* Work request: Repeat nothing but the lines below running from the one containing "Height 0 is" to the one containing "14 op MASKED_ETCH". Keep both end lines.

* Extracted entries:
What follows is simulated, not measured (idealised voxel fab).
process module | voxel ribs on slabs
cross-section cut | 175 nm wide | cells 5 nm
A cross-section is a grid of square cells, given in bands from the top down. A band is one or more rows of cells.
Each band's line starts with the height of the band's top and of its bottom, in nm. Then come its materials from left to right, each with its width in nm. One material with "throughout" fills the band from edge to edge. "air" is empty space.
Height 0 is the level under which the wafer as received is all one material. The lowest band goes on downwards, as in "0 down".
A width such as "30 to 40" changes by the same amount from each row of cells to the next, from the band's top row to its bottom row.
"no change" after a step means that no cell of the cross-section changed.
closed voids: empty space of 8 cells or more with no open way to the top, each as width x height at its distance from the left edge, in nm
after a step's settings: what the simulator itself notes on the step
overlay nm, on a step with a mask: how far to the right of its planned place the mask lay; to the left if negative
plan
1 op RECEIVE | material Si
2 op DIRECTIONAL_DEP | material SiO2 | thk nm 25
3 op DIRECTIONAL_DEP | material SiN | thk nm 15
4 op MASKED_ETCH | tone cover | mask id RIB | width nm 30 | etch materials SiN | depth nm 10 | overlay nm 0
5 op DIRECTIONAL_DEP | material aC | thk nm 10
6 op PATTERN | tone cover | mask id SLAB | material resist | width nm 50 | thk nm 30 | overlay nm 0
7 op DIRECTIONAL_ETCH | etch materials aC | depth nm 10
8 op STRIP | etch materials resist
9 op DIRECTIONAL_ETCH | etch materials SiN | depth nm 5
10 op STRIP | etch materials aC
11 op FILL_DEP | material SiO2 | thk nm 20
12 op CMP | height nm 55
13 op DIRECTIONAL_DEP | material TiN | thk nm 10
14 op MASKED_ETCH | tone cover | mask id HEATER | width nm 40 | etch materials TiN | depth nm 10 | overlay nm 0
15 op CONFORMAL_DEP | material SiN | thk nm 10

* Written answer:
Height 0 is the level under which the wafer as received is all one material. The lowest band goes on downwards, as in "0 down".
A width such as "30 to 40" changes by the same amount from each row of cells to the next, from the band's top row to its bottom row.
"no change" after a step means that no cell of the cross-section changed.
closed voids: empty space of 8 cells or more with no open way to the top, each as width x height at its distance from the left edge, in nm
after a step's settings: what the simulator itself notes on the step
overlay nm, on a step with a mask: how far to the right of its planned place the mask lay; to the left if negative
plan
1 op RECEIVE | material Si
2 op DIRECTIONAL_DEP | material SiO2 | thk nm 25
3 op DIRECTIONAL_DEP | material SiN | thk nm 15
4 op MASKED_ETCH | tone cover | mask id RIB | width nm 30 | etch materials SiN | depth nm 10 | overlay nm 0
5 op DIRECTIONAL_DEP | material aC | thk nm 10
6 op PATTERN | tone cover | mask id SLAB | material resist | width nm 50 | thk nm 30 | overlay nm 0
7 op DIRECTIONAL_ETCH | etch materials aC | depth nm 10
8 op STRIP | etch materials resist
9 op DIRECTIONAL_ETCH | etch materials SiN | depth nm 5
10 op STRIP | etch materials aC
11 op FILL_DEP | material SiO2 | thk nm 20
12 op CMP | height nm 55
13 op DIRECTIONAL_DEP | material TiN | thk nm 10
14 op MASKED_ETCH | tone cover | mask id HEATER | width nm 40 | etch materials TiN | depth nm 10 | overlay nm 0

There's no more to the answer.